- **Data supplied**
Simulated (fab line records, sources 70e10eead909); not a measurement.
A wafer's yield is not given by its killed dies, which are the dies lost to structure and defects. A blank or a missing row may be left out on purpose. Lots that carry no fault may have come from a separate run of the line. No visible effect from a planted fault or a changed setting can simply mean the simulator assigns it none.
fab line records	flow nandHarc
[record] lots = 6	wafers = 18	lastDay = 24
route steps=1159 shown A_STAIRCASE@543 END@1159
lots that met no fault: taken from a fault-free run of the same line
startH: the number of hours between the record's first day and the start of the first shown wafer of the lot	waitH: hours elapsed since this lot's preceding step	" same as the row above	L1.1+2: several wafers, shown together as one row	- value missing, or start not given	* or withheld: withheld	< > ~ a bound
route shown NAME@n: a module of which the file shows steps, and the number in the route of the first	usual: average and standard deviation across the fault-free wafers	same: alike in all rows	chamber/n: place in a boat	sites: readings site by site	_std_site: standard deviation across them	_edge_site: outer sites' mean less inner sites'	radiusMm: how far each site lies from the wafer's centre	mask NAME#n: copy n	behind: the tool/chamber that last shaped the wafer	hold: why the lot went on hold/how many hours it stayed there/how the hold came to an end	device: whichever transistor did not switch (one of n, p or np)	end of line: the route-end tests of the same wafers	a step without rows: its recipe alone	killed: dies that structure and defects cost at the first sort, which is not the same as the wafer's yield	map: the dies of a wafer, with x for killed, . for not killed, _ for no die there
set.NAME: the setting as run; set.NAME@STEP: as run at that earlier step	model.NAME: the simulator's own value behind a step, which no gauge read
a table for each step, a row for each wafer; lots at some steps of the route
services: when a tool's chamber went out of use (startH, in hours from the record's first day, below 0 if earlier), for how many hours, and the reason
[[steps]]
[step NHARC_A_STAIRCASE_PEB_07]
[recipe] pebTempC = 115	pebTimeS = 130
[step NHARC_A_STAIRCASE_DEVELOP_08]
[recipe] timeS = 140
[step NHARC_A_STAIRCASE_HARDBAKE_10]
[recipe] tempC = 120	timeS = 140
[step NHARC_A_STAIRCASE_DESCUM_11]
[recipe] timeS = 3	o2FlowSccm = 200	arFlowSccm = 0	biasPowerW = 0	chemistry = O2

- **Assignment**
Whatever else the listing above holds, retype exactly only the lines from the one containing "services: when a" to the one containing "[step NHARC_A_STAIRCASE_DESCUM_11]", both ends kept.

- **Written response**
services: when a tool's chamber went out of use (startH, in hours from the record's first day, below 0 if earlier), for how many hours, and the reason
[[steps]]
[step NHARC_A_STAIRCASE_PEB_07]
[recipe] pebTempC = 115	pebTimeS = 130
[step NHARC_A_STAIRCASE_DEVELOP_08]
[recipe] timeS = 140
[step NHARC_A_STAIRCASE_HARDBAKE_10]
[recipe] tempC = 120	timeS = 140
[step NHARC_A_STAIRCASE_DESCUM_11]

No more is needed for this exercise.